*Work instruction*. A stretch of the entries below is to be set down exactly, running from the line with "0 = SiO2 everywhere" through the line with "SiN, thk nm 15", both included, and no other line.

*Provided material*.
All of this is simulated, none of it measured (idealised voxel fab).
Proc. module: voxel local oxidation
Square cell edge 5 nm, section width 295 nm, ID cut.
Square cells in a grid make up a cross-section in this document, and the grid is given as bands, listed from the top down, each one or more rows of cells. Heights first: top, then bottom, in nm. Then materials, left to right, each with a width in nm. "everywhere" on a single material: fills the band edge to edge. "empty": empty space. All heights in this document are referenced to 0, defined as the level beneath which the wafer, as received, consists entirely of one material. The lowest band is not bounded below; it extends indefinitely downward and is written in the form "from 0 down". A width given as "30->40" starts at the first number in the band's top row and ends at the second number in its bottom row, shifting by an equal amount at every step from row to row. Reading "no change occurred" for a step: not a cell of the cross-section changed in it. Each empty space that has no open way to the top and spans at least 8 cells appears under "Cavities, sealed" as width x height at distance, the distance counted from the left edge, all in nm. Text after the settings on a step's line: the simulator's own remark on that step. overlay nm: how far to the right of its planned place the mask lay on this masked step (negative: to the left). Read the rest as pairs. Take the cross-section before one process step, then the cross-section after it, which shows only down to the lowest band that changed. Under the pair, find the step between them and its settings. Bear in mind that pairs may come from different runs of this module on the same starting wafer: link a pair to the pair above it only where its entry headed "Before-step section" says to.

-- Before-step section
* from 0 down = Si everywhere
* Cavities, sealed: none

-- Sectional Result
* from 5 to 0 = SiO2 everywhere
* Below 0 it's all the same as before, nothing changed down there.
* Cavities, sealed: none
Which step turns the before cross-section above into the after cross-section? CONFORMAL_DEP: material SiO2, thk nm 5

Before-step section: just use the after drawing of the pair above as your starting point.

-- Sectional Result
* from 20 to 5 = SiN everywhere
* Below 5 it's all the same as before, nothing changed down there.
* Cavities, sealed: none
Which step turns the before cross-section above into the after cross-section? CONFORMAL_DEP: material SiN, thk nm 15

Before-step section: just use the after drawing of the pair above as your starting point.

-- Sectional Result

*Response*.
* from 5 to 0 = SiO2 everywhere
* Below 0 it's all the same as before, nothing changed down there.
* Cavities, sealed: none
Which step turns the before cross-section above into the after cross-section? CONFORMAL_DEP: material SiO2, thk nm 5

Before-step section: just use the after drawing of the pair above as your starting point.

-- Sectional Result
* from 20 to 5 = SiN everywhere
* Below 5 it's all the same as before, nothing changed down there.
* Cavities, sealed: none
Which step turns the before cross-section above into the after cross-section? CONFORMAL_DEP: material SiN, thk nm 15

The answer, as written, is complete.